§ §

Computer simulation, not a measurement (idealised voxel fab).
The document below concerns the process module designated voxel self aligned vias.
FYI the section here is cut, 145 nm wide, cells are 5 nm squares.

§ §

Work instruction:
Reproduce all of the material above word for word.

Task result:
Computer simulation, not a measurement (idealised voxel fab).
The document below concerns the process module designated voxel self aligned vias.
FYI the section here is cut, 145 nm wide, cells are 5 nm squares.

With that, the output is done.